- **Exercise**
Would you retype each record exactly as given?

- **Extracted data**
....

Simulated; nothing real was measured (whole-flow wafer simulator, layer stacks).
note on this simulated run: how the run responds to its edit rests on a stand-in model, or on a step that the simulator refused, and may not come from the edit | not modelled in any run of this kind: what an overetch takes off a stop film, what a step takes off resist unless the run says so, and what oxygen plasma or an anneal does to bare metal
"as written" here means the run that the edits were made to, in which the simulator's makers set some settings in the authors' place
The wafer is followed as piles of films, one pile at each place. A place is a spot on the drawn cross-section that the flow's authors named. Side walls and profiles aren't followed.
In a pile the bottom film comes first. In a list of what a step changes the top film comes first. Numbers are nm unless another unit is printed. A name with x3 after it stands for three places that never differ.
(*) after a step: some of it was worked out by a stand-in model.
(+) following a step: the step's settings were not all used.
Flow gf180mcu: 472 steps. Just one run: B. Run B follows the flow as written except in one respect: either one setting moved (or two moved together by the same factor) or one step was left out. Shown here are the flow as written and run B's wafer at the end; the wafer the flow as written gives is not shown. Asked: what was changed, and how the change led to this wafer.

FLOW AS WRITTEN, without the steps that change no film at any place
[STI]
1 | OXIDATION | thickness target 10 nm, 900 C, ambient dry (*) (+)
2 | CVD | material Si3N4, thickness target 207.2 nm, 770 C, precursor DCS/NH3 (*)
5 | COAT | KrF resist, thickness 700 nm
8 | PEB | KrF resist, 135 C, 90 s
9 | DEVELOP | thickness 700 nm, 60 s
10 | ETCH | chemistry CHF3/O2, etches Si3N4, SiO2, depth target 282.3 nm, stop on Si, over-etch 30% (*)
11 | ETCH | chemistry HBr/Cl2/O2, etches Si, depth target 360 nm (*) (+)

....

- **Response area**
Simulated; nothing real was measured (whole-flow wafer simulator, layer stacks).
note on this simulated run: how the run responds to its edit rests on a stand-in model, or on a step that the simulator refused, and may not come from the edit | not modelled in any run of this kind: what an overetch takes off a stop film, what a step takes off resist unless the run says so, and what oxygen plasma or an anneal does to bare metal
"as written" here means the run that the edits were made to, in which the simulator's makers set some settings in the authors' place
The wafer is followed as piles of films, one pile at each place. A place is a spot on the drawn cross-section that the flow's authors named. Side walls and profiles aren't followed.
In a pile the bottom film comes first. In a list of what a step changes the top film comes first. Numbers are nm unless another unit is printed. A name with x3 after it stands for three places that never differ.
(*) after a step: some of it was worked out by a stand-in model.
(+) following a step: the step's settings were not all used.
Flow gf180mcu: 472 steps. Just one run: B. Run B follows the flow as written except in one respect: either one setting moved (or two moved together by the same factor) or one step was left out. Shown here are the flow as written and run B's wafer at the end; the wafer the flow as written gives is not shown. Asked: what was changed, and how the change led to this wafer.

FLOW AS WRITTEN, without the steps that change no film at any place
[STI]
1 | OXIDATION | thickness target 10 nm, 900 C, ambient dry (*) (+)
2 | CVD | material Si3N4, thickness target 207.2 nm, 770 C, precursor DCS/NH3 (*)
5 | COAT | KrF resist, thickness 700 nm
8 | PEB | KrF resist, 135 C, 90 s
9 | DEVELOP | thickness 700 nm, 60 s
10 | ETCH | chemistry CHF3/O2, etches Si3N4, SiO2, depth target 282.3 nm, stop on Si, over-etch 30% (*)
11 | ETCH | chemistry HBr/Cl2/O2, etches Si, depth target 360 nm (*) (+)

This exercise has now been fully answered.